» **Brief**:
The lines wanted run from the first one below through the one with "A cross-section is". Return them exactly.

(Information given Opens)

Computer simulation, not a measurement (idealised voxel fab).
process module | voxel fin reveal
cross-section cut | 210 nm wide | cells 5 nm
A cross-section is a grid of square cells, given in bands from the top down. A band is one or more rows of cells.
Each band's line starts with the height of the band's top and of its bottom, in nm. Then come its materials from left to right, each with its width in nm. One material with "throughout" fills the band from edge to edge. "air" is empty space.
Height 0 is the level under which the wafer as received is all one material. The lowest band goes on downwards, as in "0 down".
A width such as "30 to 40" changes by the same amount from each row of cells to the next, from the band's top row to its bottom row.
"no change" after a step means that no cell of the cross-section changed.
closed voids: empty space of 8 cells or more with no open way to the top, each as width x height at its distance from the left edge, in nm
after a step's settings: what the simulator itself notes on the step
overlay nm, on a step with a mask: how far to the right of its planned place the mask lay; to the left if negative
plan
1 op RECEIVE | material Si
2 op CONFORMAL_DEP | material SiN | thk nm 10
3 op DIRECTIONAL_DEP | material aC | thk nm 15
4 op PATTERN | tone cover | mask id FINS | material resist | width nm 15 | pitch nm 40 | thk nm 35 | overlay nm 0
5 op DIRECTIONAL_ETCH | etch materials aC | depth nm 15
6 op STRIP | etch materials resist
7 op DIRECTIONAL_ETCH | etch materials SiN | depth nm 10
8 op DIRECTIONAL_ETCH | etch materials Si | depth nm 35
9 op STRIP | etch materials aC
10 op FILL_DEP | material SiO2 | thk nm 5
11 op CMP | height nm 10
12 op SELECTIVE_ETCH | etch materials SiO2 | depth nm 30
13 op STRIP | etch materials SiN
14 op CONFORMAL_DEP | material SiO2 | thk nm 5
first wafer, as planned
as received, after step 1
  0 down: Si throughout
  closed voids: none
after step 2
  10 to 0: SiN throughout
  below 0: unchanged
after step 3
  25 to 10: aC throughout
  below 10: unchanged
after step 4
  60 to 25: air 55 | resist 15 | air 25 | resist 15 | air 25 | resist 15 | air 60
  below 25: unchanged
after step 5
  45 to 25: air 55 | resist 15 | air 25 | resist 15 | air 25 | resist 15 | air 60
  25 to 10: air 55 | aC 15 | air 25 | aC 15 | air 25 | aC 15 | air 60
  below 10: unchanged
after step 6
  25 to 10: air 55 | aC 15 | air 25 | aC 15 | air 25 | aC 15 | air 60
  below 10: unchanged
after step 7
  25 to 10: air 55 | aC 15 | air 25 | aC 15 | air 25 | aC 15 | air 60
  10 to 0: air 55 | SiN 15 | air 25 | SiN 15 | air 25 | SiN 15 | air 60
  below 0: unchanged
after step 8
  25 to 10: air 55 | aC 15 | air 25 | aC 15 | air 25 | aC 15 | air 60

(Information given Closes)

» **Exercise response**:
Computer simulation, not a measurement (idealised voxel fab).
process module | voxel fin reveal
cross-section cut | 210 nm wide | cells 5 nm
A cross-section is a grid of square cells, given in bands from the top down. A band is one or more rows of cells.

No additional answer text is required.